Given information:
=== Section Start ===

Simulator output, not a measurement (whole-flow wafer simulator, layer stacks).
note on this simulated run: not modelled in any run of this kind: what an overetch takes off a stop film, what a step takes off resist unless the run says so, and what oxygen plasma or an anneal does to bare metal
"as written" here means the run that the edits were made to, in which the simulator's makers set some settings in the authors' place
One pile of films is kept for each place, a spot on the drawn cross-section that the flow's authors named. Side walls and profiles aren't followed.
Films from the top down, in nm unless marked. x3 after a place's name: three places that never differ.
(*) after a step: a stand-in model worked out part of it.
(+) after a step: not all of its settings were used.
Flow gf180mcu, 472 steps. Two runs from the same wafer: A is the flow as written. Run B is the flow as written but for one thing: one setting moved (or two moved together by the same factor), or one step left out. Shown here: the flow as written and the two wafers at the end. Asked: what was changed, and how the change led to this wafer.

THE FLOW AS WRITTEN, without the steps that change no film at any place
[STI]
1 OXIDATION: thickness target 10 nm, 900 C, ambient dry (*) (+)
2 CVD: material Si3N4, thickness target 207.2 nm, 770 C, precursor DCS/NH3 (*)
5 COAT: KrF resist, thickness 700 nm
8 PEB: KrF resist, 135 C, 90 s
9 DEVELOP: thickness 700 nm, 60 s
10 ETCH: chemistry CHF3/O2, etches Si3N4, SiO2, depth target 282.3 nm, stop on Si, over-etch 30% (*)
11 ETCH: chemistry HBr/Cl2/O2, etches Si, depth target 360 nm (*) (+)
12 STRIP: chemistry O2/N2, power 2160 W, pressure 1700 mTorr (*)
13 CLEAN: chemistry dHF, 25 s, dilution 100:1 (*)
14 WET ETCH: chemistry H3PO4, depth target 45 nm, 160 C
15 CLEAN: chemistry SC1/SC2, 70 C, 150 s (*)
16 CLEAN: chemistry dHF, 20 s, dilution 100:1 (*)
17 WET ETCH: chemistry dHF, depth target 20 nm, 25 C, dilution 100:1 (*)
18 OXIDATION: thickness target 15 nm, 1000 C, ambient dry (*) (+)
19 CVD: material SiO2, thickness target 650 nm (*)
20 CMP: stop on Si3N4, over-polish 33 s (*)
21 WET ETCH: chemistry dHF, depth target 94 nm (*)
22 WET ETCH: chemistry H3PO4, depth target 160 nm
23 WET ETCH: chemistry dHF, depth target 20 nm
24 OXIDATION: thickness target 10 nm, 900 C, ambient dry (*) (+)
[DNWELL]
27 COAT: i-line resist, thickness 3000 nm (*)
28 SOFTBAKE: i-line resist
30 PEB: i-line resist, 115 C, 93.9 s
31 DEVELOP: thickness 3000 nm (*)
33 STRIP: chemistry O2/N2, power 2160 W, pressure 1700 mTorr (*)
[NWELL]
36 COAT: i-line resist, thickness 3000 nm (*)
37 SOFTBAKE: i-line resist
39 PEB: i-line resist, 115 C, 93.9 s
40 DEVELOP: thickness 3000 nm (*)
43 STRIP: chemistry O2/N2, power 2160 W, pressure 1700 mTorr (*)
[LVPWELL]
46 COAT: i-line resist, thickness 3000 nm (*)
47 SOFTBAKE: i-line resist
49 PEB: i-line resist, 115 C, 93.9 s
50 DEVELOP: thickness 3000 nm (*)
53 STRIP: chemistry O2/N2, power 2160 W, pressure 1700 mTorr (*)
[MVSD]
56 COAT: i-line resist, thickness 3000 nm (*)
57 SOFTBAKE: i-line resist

=== Section End ===

Assignment: Using the entries above, extract exactly the span from the line with "36 COAT: i-line resist, thickness 3000 nm (*)" to the line with "56 COAT: i-line resist, thickness 3000 nm (*)", both lines included; leave out everything else.

Exercise output:
36 COAT: i-line resist, thickness 3000 nm (*)
37 SOFTBAKE: i-line resist
39 PEB: i-line resist, 115 C, 93.9 s
40 DEVELOP: thickness 3000 nm (*)
43 STRIP: chemistry O2/N2, power 2160 W, pressure 1700 mTorr (*)
[LVPWELL]
46 COAT: i-line resist, thickness 3000 nm (*)
47 SOFTBAKE: i-line resist
49 PEB: i-line resist, 115 C, 93.9 s
50 DEVELOP: thickness 3000 nm (*)
53 STRIP: chemistry O2/N2, power 2160 W, pressure 1700 mTorr (*)
[MVSD]
56 COAT: i-line resist, thickness 3000 nm (*)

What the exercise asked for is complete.